* [Exercise]:
Exactly as written, copy the lines that run from the start of the data below to the line containing "P3: etch of", both ends included.

* [Excerpted records]:
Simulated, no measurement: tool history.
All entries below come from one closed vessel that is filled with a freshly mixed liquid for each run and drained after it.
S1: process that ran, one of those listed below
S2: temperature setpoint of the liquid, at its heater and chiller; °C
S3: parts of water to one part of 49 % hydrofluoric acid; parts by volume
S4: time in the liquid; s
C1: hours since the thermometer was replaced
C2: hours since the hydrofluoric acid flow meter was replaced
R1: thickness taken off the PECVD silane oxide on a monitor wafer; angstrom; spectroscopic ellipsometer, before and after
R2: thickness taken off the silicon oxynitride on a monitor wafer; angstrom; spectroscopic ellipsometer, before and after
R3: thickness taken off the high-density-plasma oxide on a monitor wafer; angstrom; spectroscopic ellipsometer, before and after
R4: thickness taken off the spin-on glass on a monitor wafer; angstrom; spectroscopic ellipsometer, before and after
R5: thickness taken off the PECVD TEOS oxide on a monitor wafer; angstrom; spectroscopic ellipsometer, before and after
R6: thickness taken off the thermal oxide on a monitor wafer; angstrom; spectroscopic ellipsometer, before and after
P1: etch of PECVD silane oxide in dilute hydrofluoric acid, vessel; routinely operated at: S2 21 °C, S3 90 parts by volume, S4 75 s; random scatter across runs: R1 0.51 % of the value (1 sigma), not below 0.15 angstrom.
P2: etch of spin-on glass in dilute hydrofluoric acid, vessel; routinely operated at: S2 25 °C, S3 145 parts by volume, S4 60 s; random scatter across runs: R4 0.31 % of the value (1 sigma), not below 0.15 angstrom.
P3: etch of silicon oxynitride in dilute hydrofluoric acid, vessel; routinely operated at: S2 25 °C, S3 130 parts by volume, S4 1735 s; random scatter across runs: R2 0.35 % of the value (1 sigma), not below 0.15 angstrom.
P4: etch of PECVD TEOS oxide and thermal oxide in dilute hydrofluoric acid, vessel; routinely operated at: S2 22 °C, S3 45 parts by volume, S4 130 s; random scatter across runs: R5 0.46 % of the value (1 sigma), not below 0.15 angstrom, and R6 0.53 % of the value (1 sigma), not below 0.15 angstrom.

* [Response box]:
Simulated, no measurement: tool history.
All entries below come from one closed vessel that is filled with a freshly mixed liquid for each run and drained after it.
S1: process that ran, one of those listed below
S2: temperature setpoint of the liquid, at its heater and chiller; °C
S3: parts of water to one part of 49 % hydrofluoric acid; parts by volume
S4: time in the liquid; s
C1: hours since the thermometer was replaced
C2: hours since the hydrofluoric acid flow meter was replaced
R1: thickness taken off the PECVD silane oxide on a monitor wafer; angstrom; spectroscopic ellipsometer, before and after
R2: thickness taken off the silicon oxynitride on a monitor wafer; angstrom; spectroscopic ellipsometer, before and after
R3: thickness taken off the high-density-plasma oxide on a monitor wafer; angstrom; spectroscopic ellipsometer, before and after
R4: thickness taken off the spin-on glass on a monitor wafer; angstrom; spectroscopic ellipsometer, before and after
R5: thickness taken off the PECVD TEOS oxide on a monitor wafer; angstrom; spectroscopic ellipsometer, before and after
R6: thickness taken off the thermal oxide on a monitor wafer; angstrom; spectroscopic ellipsometer, before and after
P1: etch of PECVD silane oxide in dilute hydrofluoric acid, vessel; routinely operated at: S2 21 °C, S3 90 parts by volume, S4 75 s; random scatter across runs: R1 0.51 % of the value (1 sigma), not below 0.15 angstrom.
P2: etch of spin-on glass in dilute hydrofluoric acid, vessel; routinely operated at: S2 25 °C, S3 145 parts by volume, S4 60 s; random scatter across runs: R4 0.31 % of the value (1 sigma), not below 0.15 angstrom.
P3: etch of silicon oxynitride in dilute hydrofluoric acid, vessel; routinely operated at: S2 25 °C, S3 130 parts by volume, S4 1735 s; random scatter across runs: R2 0.35 % of the value (1 sigma), not below 0.15 angstrom.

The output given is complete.